■ Activity
Please set down every entry from the listing below, word for word.

■ Entries shown
=== Begin Enclosure ===

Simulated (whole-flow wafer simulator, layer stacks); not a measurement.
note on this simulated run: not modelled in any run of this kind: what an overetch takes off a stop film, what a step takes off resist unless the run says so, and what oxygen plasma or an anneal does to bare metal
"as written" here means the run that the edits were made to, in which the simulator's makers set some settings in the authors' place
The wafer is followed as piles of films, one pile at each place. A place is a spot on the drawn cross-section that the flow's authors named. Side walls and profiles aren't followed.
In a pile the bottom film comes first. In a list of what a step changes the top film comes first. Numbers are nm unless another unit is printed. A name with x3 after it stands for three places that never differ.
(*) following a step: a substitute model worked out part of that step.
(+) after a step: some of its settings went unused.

=== End Enclosure ===

■ Answer area
Simulated (whole-flow wafer simulator, layer stacks); not a measurement.
note on this simulated run: not modelled in any run of this kind: what an overetch takes off a stop film, what a step takes off resist unless the run says so, and what oxygen plasma or an anneal does to bare metal
"as written" here means the run that the edits were made to, in which the simulator's makers set some settings in the authors' place
The wafer is followed as piles of films, one pile at each place. A place is a spot on the drawn cross-section that the flow's authors named. Side walls and profiles aren't followed.
In a pile the bottom film comes first. In a list of what a step changes the top film comes first. Numbers are nm unless another unit is printed. A name with x3 after it stands for three places that never differ.
(*) following a step: a substitute model worked out part of that step.
(+) after a step: some of its settings went unused.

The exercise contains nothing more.